The lines from the top of the listing through the one containing "1 of 7 placed" are to be retyped exactly, with no other lines.

= = = =

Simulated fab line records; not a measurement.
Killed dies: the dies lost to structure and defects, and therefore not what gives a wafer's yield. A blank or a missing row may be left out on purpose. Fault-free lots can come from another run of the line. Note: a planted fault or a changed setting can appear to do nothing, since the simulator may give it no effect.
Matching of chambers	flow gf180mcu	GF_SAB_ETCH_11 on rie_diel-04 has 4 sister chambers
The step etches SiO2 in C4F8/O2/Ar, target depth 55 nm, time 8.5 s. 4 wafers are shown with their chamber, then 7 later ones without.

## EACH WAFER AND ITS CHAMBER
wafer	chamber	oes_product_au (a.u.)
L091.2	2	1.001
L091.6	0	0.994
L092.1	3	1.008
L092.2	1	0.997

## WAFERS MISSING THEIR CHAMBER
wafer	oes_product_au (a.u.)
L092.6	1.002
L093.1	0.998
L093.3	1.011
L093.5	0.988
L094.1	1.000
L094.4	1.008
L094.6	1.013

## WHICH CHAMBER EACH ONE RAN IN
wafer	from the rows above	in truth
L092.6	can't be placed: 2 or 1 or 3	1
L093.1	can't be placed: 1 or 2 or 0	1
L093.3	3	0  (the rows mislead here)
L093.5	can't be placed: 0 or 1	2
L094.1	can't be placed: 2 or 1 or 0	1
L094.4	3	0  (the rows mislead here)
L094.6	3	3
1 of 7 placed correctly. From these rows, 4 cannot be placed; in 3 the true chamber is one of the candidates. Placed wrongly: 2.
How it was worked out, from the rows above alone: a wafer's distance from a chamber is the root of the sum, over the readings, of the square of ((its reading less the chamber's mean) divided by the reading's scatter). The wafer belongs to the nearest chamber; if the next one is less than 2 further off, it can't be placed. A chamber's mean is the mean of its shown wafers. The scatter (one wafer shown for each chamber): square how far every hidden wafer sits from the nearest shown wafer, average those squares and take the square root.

= = = =

### Your solution
Simulated fab line records; not a measurement.
Killed dies: the dies lost to structure and defects, and therefore not what gives a wafer's yield. A blank or a missing row may be left out on purpose. Fault-free lots can come from another run of the line. Note: a planted fault or a changed setting can appear to do nothing, since the simulator may give it no effect.
Matching of chambers	flow gf180mcu	GF_SAB_ETCH_11 on rie_diel-04 has 4 sister chambers
The step etches SiO2 in C4F8/O2/Ar, target depth 55 nm, time 8.5 s. 4 wafers are shown with their chamber, then 7 later ones without.

## EACH WAFER AND ITS CHAMBER
wafer	chamber	oes_product_au (a.u.)
L091.2	2	1.001
L091.6	0	0.994
L092.1	3	1.008
L092.2	1	0.997

## WAFERS MISSING THEIR CHAMBER
wafer	oes_product_au (a.u.)
L092.6	1.002
L093.1	0.998
L093.3	1.011
L093.5	0.988
L094.1	1.000
L094.4	1.008
L094.6	1.013

## WHICH CHAMBER EACH ONE RAN IN
wafer	from the rows above	in truth
L092.6	can't be placed: 2 or 1 or 3	1
L093.1	can't be placed: 1 or 2 or 0	1
L093.3	3	0  (the rows mislead here)
L093.5	can't be placed: 0 or 1	2
L094.1	can't be placed: 2 or 1 or 0	1
L094.4	3	0  (the rows mislead here)
L094.6	3	3
1 of 7 placed correctly. From these rows, 4 cannot be placed; in 3 the true chamber is one of the candidates. Placed wrongly: 2.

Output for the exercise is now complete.